## Extracted records:
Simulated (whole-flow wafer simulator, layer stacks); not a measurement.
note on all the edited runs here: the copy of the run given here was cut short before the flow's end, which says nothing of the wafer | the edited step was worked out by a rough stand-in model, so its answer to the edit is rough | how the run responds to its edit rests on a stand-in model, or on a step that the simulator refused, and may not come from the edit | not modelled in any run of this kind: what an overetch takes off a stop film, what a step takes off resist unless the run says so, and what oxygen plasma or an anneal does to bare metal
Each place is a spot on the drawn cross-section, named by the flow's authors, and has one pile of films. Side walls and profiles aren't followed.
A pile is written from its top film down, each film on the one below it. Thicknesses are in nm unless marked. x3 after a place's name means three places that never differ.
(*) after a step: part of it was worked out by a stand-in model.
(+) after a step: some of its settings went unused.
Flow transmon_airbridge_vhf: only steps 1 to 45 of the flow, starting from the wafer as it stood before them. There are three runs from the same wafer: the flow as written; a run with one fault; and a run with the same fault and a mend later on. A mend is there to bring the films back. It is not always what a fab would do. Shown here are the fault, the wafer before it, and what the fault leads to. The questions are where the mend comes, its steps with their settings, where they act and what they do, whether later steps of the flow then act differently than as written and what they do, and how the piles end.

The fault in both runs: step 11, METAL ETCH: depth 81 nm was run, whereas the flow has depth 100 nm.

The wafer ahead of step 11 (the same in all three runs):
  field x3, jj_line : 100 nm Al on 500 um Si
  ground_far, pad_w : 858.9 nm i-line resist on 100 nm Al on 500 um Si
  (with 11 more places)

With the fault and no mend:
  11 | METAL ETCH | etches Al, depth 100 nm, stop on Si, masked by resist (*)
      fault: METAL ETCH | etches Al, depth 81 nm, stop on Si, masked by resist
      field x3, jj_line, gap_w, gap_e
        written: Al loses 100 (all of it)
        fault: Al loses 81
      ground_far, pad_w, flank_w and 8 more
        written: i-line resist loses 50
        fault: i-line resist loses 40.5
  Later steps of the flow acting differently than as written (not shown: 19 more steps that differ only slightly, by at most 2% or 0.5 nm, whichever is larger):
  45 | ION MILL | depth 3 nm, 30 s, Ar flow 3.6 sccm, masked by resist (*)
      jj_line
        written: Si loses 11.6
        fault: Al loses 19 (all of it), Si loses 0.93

## Work task:
Copy out precisely the lines from the line with "45 | ION MILL" to the line with "written: Si loses 11.6" in the material above, including those two lines and omitting all the rest.

## Response box:
  45 | ION MILL | depth 3 nm, 30 s, Ar flow 3.6 sccm, masked by resist (*)
      jj_line
        written: Si loses 11.6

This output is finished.